Dataset excerpts:
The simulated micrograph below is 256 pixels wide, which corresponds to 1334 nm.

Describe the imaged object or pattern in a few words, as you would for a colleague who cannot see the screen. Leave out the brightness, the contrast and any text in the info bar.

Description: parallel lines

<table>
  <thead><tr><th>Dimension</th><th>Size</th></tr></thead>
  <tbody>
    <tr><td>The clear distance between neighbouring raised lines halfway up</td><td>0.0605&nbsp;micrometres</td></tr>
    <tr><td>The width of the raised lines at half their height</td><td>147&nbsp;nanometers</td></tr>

Required action: Return all of the data above exactly, leaving out no line.

Written solution:
The simulated micrograph below is 256 pixels wide, which corresponds to 1334 nm.

Describe the imaged object or pattern in a few words, as you would for a colleague who cannot see the screen. Leave out the brightness, the contrast and any text in the info bar.

Description: parallel lines

<table>
  <thead><tr><th>Dimension</th><th>Size</th></tr></thead>
  <tbody>
    <tr><td>The clear distance between neighbouring raised lines halfway up</td><td>0.0605&nbsp;micrometres</td></tr>
    <tr><td>The width of the raised lines at half their height</td><td>147&nbsp;nanometers</td></tr>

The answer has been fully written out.